# Work order:
Write out, word for word, only the data from its first line to the line containing "Module name: voxel".

# Data under study:
::::
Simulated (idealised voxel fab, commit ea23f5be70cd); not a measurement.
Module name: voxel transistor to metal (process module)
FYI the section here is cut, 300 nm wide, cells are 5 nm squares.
::::

# Answer box:
Simulated (idealised voxel fab, commit ea23f5be70cd); not a measurement.
Module name: voxel transistor to metal (process module)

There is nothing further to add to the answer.